# ASSIGNED TASK
Given the listing below, reproduce all of it exactly.

··· PROVIDED RECORDS
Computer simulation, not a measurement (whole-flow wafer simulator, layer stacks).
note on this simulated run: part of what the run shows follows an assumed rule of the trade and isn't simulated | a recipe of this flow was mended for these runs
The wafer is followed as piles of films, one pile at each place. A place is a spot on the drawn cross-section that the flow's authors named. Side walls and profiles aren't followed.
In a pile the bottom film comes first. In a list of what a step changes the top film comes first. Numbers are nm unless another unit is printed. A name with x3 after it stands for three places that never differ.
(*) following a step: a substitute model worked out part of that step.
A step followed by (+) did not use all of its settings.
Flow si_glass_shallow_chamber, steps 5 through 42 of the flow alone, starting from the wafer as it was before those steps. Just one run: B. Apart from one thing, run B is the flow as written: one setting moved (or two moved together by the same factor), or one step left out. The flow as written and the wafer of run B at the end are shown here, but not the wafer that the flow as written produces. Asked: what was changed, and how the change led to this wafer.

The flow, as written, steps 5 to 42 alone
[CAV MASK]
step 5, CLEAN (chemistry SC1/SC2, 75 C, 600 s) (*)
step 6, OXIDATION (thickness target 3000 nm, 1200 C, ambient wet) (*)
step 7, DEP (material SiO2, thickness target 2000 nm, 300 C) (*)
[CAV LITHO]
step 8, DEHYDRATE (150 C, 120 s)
······

# YOUR RESPONSE
Computer simulation, not a measurement (whole-flow wafer simulator, layer stacks).
note on this simulated run: part of what the run shows follows an assumed rule of the trade and isn't simulated | a recipe of this flow was mended for these runs
The wafer is followed as piles of films, one pile at each place. A place is a spot on the drawn cross-section that the flow's authors named. Side walls and profiles aren't followed.
In a pile the bottom film comes first. In a list of what a step changes the top film comes first. Numbers are nm unless another unit is printed. A name with x3 after it stands for three places that never differ.
(*) following a step: a substitute model worked out part of that step.
A step followed by (+) did not use all of its settings.
Flow si_glass_shallow_chamber, steps 5 through 42 of the flow alone, starting from the wafer as it was before those steps. Just one run: B. Apart from one thing, run B is the flow as written: one setting moved (or two moved together by the same factor), or one step left out. The flow as written and the wafer of run B at the end are shown here, but not the wafer that the flow as written produces. Asked: what was changed, and how the change led to this wafer.

The flow, as written, steps 5 to 42 alone
[CAV MASK]
step 5, CLEAN (chemistry SC1/SC2, 75 C, 600 s) (*)
step 6, OXIDATION (thickness target 3000 nm, 1200 C, ambient wet) (*)
step 7, DEP (material SiO2, thickness target 2000 nm, 300 C) (*)
[CAV LITHO]
step 8, DEHYDRATE (150 C, 120 s)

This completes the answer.